## Dataset content
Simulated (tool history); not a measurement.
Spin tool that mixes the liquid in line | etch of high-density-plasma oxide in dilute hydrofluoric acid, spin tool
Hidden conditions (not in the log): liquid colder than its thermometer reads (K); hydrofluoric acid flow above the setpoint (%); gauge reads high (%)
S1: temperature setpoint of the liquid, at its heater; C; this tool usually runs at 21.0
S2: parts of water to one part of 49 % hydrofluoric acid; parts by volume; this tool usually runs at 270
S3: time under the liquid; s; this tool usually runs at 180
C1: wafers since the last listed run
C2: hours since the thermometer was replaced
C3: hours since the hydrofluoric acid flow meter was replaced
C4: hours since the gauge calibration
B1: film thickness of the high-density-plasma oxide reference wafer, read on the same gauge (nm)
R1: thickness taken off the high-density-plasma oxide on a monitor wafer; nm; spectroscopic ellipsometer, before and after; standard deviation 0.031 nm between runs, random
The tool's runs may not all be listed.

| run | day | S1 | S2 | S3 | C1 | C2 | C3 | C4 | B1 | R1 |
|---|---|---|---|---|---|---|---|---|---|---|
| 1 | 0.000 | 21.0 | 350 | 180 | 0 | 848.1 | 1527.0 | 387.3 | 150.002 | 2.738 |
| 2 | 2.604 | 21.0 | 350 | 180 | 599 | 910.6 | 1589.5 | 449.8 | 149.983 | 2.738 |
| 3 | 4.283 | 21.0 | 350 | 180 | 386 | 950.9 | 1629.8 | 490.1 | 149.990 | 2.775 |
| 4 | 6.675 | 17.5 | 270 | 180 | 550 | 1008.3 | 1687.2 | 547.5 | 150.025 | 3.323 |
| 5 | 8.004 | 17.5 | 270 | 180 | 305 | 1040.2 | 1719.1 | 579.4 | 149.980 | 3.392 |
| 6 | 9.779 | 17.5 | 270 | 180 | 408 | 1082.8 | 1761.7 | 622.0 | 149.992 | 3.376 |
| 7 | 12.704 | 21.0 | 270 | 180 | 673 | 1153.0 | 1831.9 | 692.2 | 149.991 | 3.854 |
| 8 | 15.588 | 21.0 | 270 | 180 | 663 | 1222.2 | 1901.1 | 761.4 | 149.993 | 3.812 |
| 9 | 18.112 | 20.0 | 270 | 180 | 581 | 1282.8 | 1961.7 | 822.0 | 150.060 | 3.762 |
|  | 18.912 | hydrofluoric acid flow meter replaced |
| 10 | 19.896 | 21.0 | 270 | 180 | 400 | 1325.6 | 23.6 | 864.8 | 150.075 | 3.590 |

## Action item
Would you retype the lines above from the one with "C2: hours since the thermometer was replaced" down to the one with "B1: film thickness", word for word, both ends included and no other lines?

## Task output
C2: hours since the thermometer was replaced
C3: hours since the hydrofluoric acid flow meter was replaced
C4: hours since the gauge calibration
B1: film thickness of the high-density-plasma oxide reference wafer, read on the same gauge (nm)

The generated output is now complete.